Material provided:
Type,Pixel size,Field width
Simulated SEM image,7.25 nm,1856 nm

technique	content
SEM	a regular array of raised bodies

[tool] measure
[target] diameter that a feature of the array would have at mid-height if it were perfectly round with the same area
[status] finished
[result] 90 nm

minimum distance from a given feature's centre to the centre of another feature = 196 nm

Required action: Starting at the line that has "of raised bodies" in the records above, restate word for word every line until the one that has "[result] 90 nm", and include that one as well.

Problem solution:
SEM	a regular array of raised bodies

[tool] measure
[target] diameter that a feature of the array would have at mid-height if it were perfectly round with the same area
[status] finished
[result] 90 nm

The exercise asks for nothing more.